(Beginning of Dataset content)
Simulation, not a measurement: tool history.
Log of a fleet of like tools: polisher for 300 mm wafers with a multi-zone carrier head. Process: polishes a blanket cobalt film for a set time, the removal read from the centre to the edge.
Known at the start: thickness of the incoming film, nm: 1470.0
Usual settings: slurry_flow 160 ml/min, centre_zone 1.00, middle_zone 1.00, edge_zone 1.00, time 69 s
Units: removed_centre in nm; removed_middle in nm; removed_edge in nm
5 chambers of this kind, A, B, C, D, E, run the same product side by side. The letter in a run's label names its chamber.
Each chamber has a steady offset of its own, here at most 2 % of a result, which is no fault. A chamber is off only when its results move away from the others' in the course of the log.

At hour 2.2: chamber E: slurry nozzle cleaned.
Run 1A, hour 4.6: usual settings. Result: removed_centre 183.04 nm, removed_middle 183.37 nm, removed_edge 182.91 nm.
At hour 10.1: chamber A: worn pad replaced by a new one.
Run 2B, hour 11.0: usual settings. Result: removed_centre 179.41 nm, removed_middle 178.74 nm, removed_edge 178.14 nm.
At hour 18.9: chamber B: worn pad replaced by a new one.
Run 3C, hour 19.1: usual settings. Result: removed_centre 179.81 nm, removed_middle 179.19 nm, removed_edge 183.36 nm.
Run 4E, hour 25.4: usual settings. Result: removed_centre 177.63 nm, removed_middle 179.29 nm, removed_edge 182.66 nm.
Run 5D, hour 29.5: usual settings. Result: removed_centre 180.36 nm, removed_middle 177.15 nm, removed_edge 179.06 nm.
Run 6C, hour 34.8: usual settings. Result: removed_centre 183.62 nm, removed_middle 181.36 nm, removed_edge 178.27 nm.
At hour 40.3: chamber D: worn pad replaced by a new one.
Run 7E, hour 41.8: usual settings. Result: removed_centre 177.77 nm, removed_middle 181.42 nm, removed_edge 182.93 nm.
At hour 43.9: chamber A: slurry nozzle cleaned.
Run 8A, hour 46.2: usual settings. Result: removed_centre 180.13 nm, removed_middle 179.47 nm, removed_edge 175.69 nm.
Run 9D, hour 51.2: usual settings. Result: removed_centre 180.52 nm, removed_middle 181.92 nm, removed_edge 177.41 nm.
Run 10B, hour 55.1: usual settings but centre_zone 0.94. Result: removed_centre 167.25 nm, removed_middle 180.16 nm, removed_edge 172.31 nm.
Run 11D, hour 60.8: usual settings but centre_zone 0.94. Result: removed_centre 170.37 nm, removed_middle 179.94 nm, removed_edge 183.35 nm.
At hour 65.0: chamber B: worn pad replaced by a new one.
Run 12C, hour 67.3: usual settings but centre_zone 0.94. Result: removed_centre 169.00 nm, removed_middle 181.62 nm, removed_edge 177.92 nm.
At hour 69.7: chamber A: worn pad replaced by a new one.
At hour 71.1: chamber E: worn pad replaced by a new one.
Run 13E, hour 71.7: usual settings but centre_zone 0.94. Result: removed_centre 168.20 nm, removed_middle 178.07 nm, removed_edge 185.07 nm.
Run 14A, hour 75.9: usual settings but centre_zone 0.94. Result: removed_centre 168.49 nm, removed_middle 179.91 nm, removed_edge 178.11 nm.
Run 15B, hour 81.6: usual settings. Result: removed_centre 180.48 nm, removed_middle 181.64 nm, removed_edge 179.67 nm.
(End of Dataset content)

Copy out, exactly and alone, the lines of the entries above between the ones holding "Units: removed_centre in" and "Run 5D, hour", inclusive.

Units: removed_centre in nm; removed_middle in nm; removed_edge in nm
5 chambers of this kind, A, B, C, D, E, run the same product side by side. The letter in a run's label names its chamber.
Each chamber has a steady offset of its own, here at most 2 % of a result, which is no fault. A chamber is off only when its results move away from the others' in the course of the log.

At hour 2.2: chamber E: slurry nozzle cleaned.
Run 1A, hour 4.6: usual settings. Result: removed_centre 183.04 nm, removed_middle 183.37 nm, removed_edge 182.91 nm.
At hour 10.1: chamber A: worn pad replaced by a new one.
Run 2B, hour 11.0: usual settings. Result: removed_centre 179.41 nm, removed_middle 178.74 nm, removed_edge 178.14 nm.
At hour 18.9: chamber B: worn pad replaced by a new one.
Run 3C, hour 19.1: usual settings. Result: removed_centre 179.81 nm, removed_middle 179.19 nm, removed_edge 183.36 nm.
Run 4E, hour 25.4: usual settings. Result: removed_centre 177.63 nm, removed_middle 179.29 nm, removed_edge 182.66 nm.
Run 5D, hour 29.5: usual settings. Result: removed_centre 180.36 nm, removed_middle 177.15 nm, removed_edge 179.06 nm.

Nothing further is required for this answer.